EXERCISE >> Would you please copy out each entry exactly?

···

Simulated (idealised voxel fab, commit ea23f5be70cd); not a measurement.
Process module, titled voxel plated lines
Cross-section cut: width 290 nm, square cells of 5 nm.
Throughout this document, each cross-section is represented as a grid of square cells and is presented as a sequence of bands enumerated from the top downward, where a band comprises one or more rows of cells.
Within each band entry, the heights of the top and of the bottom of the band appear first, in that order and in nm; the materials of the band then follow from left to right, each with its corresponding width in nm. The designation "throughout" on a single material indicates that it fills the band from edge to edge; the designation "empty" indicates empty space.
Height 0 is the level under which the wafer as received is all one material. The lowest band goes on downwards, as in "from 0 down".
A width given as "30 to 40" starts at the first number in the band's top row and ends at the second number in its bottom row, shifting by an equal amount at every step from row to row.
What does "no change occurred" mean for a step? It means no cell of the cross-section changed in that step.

···

TASK OUTPUT >>
Simulated (idealised voxel fab, commit ea23f5be70cd); not a measurement.
Process module, titled voxel plated lines
Cross-section cut: width 290 nm, square cells of 5 nm.
Throughout this document, each cross-section is represented as a grid of square cells and is presented as a sequence of bands enumerated from the top downward, where a band comprises one or more rows of cells.
Within each band entry, the heights of the top and of the bottom of the band appear first, in that order and in nm; the materials of the band then follow from left to right, each with its corresponding width in nm. The designation "throughout" on a single material indicates that it fills the band from edge to edge; the designation "empty" indicates empty space.
Height 0 is the level under which the wafer as received is all one material. The lowest band goes on downwards, as in "from 0 down".
A width given as "30 to 40" starts at the first number in the band's top row and ends at the second number in its bottom row, shifting by an equal amount at every step from row to row.
What does "no change occurred" mean for a step? It means no cell of the cross-section changed in that step.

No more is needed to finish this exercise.